TASK ITEM: Copy out the full set of records. Keep every word the same.

DATASET EXCERPTS:
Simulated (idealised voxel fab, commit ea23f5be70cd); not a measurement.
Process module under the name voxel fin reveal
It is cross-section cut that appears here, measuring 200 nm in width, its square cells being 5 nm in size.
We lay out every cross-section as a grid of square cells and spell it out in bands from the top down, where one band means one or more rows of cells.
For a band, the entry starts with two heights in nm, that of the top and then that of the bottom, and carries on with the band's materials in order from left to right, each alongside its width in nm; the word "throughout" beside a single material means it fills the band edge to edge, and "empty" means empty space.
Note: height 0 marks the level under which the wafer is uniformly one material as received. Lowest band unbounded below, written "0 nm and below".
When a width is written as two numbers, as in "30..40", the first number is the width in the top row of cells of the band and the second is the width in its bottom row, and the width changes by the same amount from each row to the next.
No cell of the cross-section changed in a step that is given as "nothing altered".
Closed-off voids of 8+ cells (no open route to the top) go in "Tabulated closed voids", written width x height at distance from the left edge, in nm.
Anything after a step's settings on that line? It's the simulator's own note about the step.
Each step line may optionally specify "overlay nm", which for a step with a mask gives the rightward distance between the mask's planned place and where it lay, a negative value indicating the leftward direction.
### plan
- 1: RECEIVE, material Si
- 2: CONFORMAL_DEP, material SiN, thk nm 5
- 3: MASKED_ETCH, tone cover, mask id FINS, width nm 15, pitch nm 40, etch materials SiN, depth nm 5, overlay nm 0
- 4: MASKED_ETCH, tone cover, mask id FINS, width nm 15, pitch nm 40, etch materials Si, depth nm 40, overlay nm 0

YOUR SOLUTION:
Simulated (idealised voxel fab, commit ea23f5be70cd); not a measurement.
Process module under the name voxel fin reveal
It is cross-section cut that appears here, measuring 200 nm in width, its square cells being 5 nm in size.
We lay out every cross-section as a grid of square cells and spell it out in bands from the top down, where one band means one or more rows of cells.
For a band, the entry starts with two heights in nm, that of the top and then that of the bottom, and carries on with the band's materials in order from left to right, each alongside its width in nm; the word "throughout" beside a single material means it fills the band edge to edge, and "empty" means empty space.
Note: height 0 marks the level under which the wafer is uniformly one material as received. Lowest band unbounded below, written "0 nm and below".
When a width is written as two numbers, as in "30..40", the first number is the width in the top row of cells of the band and the second is the width in its bottom row, and the width changes by the same amount from each row to the next.
No cell of the cross-section changed in a step that is given as "nothing altered".
Closed-off voids of 8+ cells (no open route to the top) go in "Tabulated closed voids", written width x height at distance from the left edge, in nm.
Anything after a step's settings on that line? It's the simulator's own note about the step.
Each step line may optionally specify "overlay nm", which for a step with a mask gives the rightward distance between the mask's planned place and where it lay, a negative value indicating the leftward direction.
### plan
- 1: RECEIVE, material Si
- 2: CONFORMAL_DEP, material SiN, thk nm 5
- 3: MASKED_ETCH, tone cover, mask id FINS, width nm 15, pitch nm 40, etch materials SiN, depth nm 5, overlay nm 0
- 4: MASKED_ETCH, tone cover, mask id FINS, width nm 15, pitch nm 40, etch materials Si, depth nm 40, overlay nm 0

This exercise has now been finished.